[[ Supplied material, beginning ]]
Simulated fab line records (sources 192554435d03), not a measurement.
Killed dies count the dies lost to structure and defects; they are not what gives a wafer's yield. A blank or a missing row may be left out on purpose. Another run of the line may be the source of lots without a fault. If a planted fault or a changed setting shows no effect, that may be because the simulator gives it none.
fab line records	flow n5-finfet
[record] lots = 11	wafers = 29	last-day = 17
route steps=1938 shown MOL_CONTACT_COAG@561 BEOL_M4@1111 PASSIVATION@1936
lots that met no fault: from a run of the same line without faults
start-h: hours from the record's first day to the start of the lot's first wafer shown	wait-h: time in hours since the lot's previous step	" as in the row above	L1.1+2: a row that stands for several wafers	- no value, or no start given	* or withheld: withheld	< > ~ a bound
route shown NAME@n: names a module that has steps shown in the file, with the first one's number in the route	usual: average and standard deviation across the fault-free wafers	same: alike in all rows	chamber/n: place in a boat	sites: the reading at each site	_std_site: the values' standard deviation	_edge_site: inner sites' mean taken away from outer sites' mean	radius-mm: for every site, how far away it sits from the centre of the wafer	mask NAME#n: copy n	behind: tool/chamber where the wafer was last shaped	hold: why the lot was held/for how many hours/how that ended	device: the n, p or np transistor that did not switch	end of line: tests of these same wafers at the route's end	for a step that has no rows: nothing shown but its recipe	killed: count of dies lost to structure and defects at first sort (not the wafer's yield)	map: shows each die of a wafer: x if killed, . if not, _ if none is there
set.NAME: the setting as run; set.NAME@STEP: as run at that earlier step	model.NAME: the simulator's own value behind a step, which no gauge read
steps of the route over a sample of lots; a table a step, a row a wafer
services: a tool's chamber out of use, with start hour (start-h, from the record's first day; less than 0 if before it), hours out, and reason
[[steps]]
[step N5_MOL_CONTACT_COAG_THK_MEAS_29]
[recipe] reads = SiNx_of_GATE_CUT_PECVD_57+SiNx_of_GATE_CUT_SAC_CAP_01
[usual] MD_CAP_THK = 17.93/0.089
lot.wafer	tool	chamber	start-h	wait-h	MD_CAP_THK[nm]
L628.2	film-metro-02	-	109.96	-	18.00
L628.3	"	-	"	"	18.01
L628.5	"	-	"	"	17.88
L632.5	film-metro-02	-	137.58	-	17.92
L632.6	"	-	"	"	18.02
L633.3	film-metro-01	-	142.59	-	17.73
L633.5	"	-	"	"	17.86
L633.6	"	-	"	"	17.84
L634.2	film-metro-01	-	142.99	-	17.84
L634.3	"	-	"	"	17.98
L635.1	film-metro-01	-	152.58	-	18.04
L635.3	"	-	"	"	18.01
[[ Supplied material, end ]]

_Requirement_
Using the entries above, give again exactly the lines from the line holding "lots that met" through the line holding "start-h: hours from". Include both end lines and nothing else.

_Answer section_
lots that met no fault: from a run of the same line without faults
start-h: hours from the record's first day to the start of the lot's first wafer shown	wait-h: time in hours since the lot's previous step	" as in the row above	L1.1+2: a row that stands for several wafers	- no value, or no start given	* or withheld: withheld	< > ~ a bound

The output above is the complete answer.